Set down the lines below exactly as they stand, please. Go from the first through the one containing "Chamber matching ||".

··· Provided information ···

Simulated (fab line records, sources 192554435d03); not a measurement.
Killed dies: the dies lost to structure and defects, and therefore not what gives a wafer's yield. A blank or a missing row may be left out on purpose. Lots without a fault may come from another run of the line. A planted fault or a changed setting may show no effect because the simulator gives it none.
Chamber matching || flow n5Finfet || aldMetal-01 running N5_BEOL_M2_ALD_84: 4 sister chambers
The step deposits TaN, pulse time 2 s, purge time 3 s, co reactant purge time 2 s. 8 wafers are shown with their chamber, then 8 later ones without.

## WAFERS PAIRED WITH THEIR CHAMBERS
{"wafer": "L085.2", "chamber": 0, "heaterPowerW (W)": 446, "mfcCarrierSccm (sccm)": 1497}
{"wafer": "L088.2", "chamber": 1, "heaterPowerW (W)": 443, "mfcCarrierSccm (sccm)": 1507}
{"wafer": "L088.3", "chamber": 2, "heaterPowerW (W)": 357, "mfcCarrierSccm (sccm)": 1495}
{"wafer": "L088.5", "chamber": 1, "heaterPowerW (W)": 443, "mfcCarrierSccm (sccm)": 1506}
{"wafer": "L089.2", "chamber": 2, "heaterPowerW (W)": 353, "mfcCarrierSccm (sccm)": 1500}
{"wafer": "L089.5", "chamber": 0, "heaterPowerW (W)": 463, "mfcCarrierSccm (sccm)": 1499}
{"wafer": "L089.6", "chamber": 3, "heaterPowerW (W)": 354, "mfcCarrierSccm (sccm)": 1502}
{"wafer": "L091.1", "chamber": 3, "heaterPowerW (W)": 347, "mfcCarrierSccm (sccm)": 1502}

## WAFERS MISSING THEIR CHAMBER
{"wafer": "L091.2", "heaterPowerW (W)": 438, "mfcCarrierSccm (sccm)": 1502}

···

▶ **Answer space**
Simulated (fab line records, sources 192554435d03); not a measurement.
Killed dies: the dies lost to structure and defects, and therefore not what gives a wafer's yield. A blank or a missing row may be left out on purpose. Lots without a fault may come from another run of the line. A planted fault or a changed setting may show no effect because the simulator gives it none.
Chamber matching || flow n5Finfet || aldMetal-01 running N5_BEOL_M2_ALD_84: 4 sister chambers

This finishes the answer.